> **Activity**:
Set all of the entries down again precisely as they are written.

╭──

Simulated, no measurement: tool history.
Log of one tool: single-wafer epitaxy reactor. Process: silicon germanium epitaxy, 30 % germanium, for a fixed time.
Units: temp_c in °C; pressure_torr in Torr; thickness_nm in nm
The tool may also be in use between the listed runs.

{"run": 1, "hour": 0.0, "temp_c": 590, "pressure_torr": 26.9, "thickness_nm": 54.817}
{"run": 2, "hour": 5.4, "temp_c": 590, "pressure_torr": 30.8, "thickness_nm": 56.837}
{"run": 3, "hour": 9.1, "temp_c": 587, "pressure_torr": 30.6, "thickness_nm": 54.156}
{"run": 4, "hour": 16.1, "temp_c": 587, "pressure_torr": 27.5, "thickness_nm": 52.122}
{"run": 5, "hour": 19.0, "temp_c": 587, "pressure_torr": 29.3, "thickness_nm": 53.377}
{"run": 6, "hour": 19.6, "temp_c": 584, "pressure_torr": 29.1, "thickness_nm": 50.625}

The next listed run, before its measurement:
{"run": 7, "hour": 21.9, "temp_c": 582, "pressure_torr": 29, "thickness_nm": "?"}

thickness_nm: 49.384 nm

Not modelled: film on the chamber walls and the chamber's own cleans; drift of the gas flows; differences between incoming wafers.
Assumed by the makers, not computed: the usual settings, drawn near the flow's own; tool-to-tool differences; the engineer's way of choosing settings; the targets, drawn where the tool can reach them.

╰──

> **Your solution**:
Simulated, no measurement: tool history.
Log of one tool: single-wafer epitaxy reactor. Process: silicon germanium epitaxy, 30 % germanium, for a fixed time.
Units: temp_c in °C; pressure_torr in Torr; thickness_nm in nm
The tool may also be in use between the listed runs.

{"run": 1, "hour": 0.0, "temp_c": 590, "pressure_torr": 26.9, "thickness_nm": 54.817}
{"run": 2, "hour": 5.4, "temp_c": 590, "pressure_torr": 30.8, "thickness_nm": 56.837}
{"run": 3, "hour": 9.1, "temp_c": 587, "pressure_torr": 30.6, "thickness_nm": 54.156}
{"run": 4, "hour": 16.1, "temp_c": 587, "pressure_torr": 27.5, "thickness_nm": 52.122}
{"run": 5, "hour": 19.0, "temp_c": 587, "pressure_torr": 29.3, "thickness_nm": 53.377}
{"run": 6, "hour": 19.6, "temp_c": 584, "pressure_torr": 29.1, "thickness_nm": 50.625}

The next listed run, before its measurement:
{"run": 7, "hour": 21.9, "temp_c": 582, "pressure_torr": 29, "thickness_nm": "?"}

thickness_nm: 49.384 nm

Not modelled: film on the chamber walls and the chamber's own cleans; drift of the gas flows; differences between incoming wafers.
Assumed by the makers, not computed: the usual settings, drawn near the flow's own; tool-to-tool differences; the engineer's way of choosing settings; the targets, drawn where the tool can reach them.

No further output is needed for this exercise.